--- Information provided Enclosed Below ---

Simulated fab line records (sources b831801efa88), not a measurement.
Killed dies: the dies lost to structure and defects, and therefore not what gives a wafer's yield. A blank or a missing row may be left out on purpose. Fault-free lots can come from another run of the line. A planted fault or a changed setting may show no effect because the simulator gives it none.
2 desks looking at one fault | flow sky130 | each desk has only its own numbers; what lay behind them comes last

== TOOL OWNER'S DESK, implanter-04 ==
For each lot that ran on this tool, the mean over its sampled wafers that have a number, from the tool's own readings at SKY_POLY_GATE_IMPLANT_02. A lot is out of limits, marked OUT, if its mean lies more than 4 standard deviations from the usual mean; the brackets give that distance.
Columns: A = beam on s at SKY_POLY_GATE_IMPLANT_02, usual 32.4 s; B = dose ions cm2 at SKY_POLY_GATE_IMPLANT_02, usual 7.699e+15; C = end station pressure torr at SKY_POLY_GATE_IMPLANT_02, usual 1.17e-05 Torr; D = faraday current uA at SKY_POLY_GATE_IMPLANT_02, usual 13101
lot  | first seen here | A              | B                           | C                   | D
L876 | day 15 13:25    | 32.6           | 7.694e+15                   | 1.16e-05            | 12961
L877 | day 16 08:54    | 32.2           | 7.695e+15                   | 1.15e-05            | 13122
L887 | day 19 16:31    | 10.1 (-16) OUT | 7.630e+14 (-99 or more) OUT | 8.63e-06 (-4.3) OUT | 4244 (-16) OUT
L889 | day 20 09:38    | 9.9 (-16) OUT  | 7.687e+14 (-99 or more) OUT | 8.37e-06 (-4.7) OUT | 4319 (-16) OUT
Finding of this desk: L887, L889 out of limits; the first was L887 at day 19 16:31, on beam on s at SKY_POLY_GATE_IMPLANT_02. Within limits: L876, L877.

--- End of Enclosed Information provided ---

Copy out, exactly and alone, the lines of the entries above between the ones holding "Columns: A = beam" and "L889 | day 20", inclusive.

Columns: A = beam on s at SKY_POLY_GATE_IMPLANT_02, usual 32.4 s; B = dose ions cm2 at SKY_POLY_GATE_IMPLANT_02, usual 7.699e+15; C = end station pressure torr at SKY_POLY_GATE_IMPLANT_02, usual 1.17e-05 Torr; D = faraday current uA at SKY_POLY_GATE_IMPLANT_02, usual 13101
lot  | first seen here | A              | B                           | C                   | D
L876 | day 15 13:25    | 32.6           | 7.694e+15                   | 1.16e-05            | 12961
L877 | day 16 08:54    | 32.2           | 7.695e+15                   | 1.15e-05            | 13122
L887 | day 19 16:31    | 10.1 (-16) OUT | 7.630e+14 (-99 or more) OUT | 8.63e-06 (-4.3) OUT | 4244 (-16) OUT
L889 | day 20 09:38    | 9.9 (-16) OUT  | 7.687e+14 (-99 or more) OUT | 8.37e-06 (-4.7) OUT | 4319 (-16) OUT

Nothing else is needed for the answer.